REQUIRED ACTION >> From the entries below, output the line with "ABOUT THE SPLIT" and each following line up to and including the line with "At N5_DUMMY_GATE_EXPOSE_12 (exposes", exactly as written.

***** GIVEN DATA *****

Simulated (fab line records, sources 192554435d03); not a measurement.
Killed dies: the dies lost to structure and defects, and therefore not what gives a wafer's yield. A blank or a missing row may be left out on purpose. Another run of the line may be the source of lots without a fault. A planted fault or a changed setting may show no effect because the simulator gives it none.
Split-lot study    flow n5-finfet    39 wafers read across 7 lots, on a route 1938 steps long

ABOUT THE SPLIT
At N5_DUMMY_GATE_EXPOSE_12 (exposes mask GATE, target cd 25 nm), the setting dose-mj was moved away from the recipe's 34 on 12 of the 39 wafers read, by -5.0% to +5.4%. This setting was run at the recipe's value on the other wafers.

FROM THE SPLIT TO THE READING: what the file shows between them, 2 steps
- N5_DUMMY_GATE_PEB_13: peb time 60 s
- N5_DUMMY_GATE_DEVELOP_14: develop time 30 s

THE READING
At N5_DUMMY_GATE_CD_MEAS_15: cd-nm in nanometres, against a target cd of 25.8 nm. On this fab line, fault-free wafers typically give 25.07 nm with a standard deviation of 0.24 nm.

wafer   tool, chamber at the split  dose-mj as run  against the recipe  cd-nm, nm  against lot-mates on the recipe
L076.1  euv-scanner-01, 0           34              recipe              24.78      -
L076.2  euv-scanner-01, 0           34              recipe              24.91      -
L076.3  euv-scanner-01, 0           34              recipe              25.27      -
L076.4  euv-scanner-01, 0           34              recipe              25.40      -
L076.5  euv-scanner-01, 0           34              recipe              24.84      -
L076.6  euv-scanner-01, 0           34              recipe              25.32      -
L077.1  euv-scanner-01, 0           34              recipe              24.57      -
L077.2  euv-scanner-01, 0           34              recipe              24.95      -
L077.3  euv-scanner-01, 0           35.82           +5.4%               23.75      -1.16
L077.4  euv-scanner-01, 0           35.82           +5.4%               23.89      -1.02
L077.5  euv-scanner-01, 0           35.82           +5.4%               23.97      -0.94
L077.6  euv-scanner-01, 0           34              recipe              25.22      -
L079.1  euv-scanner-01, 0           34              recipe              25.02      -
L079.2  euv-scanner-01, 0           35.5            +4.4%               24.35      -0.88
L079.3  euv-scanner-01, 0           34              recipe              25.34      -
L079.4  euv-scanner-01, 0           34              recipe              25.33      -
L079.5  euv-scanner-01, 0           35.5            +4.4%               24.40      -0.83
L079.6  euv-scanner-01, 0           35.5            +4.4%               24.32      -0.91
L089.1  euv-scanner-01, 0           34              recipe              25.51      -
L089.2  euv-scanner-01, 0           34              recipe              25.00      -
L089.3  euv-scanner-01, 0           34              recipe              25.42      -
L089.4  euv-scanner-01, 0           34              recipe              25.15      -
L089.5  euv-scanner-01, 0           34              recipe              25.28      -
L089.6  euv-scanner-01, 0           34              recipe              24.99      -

*****

RESPONSE AREA >>
ABOUT THE SPLIT
At N5_DUMMY_GATE_EXPOSE_12 (exposes mask GATE, target cd 25 nm), the setting dose-mj was moved away from the recipe's 34 on 12 of the 39 wafers read, by -5.0% to +5.4%. This setting was run at the recipe's value on the other wafers.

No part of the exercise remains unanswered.